Activity: The line containing "pull_off_n: greatest force" marks the end: quote every line from the start of the records below through it, word for word.

- Opening Delimiter -

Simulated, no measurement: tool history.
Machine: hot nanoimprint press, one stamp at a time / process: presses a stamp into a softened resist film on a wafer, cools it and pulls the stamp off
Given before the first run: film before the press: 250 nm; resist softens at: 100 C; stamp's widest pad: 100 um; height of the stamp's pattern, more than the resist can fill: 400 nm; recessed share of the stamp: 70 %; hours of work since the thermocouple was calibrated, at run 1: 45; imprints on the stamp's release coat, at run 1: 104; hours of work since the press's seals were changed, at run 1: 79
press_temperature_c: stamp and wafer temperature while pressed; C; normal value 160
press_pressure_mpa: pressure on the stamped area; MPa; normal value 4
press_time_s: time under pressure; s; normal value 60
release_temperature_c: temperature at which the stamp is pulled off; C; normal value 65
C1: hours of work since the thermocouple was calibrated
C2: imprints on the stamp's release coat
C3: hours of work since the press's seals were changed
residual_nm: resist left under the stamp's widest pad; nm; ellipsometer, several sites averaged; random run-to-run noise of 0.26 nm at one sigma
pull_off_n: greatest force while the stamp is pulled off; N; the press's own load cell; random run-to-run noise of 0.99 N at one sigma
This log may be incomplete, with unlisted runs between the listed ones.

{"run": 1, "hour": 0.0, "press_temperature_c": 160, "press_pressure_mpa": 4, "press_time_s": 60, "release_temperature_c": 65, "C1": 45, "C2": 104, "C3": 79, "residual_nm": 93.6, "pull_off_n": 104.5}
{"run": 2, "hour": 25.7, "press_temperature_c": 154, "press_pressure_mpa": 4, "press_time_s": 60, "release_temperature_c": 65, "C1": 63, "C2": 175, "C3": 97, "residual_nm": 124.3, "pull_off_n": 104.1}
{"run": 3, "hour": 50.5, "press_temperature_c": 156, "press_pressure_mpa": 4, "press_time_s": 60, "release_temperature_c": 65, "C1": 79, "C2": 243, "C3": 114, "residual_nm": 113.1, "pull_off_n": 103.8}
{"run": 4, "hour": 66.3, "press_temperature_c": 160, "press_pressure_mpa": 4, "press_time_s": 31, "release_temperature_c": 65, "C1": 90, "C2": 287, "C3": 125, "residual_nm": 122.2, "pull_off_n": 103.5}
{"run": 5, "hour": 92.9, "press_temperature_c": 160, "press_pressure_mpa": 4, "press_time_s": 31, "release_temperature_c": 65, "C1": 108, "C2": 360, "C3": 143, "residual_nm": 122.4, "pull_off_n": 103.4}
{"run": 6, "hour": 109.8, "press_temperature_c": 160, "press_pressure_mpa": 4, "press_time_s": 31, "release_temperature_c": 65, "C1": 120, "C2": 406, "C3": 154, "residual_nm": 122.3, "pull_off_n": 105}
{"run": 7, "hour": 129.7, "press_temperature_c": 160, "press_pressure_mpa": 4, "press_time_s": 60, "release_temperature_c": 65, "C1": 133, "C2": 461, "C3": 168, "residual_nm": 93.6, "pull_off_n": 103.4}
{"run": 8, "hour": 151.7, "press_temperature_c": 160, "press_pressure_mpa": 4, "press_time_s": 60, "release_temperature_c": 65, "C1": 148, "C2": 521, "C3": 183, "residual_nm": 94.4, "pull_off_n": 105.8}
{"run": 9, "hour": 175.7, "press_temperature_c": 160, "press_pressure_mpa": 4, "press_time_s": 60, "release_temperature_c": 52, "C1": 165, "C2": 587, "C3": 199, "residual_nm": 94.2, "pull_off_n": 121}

- Closing Delimiter -

Written reply:
Simulated, no measurement: tool history.
Machine: hot nanoimprint press, one stamp at a time / process: presses a stamp into a softened resist film on a wafer, cools it and pulls the stamp off
Given before the first run: film before the press: 250 nm; resist softens at: 100 C; stamp's widest pad: 100 um; height of the stamp's pattern, more than the resist can fill: 400 nm; recessed share of the stamp: 70 %; hours of work since the thermocouple was calibrated, at run 1: 45; imprints on the stamp's release coat, at run 1: 104; hours of work since the press's seals were changed, at run 1: 79
press_temperature_c: stamp and wafer temperature while pressed; C; normal value 160
press_pressure_mpa: pressure on the stamped area; MPa; normal value 4
press_time_s: time under pressure; s; normal value 60
release_temperature_c: temperature at which the stamp is pulled off; C; normal value 65
C1: hours of work since the thermocouple was calibrated
C2: imprints on the stamp's release coat
C3: hours of work since the press's seals were changed
residual_nm: resist left under the stamp's widest pad; nm; ellipsometer, several sites averaged; random run-to-run noise of 0.26 nm at one sigma
pull_off_n: greatest force while the stamp is pulled off; N; the press's own load cell; random run-to-run noise of 0.99 N at one sigma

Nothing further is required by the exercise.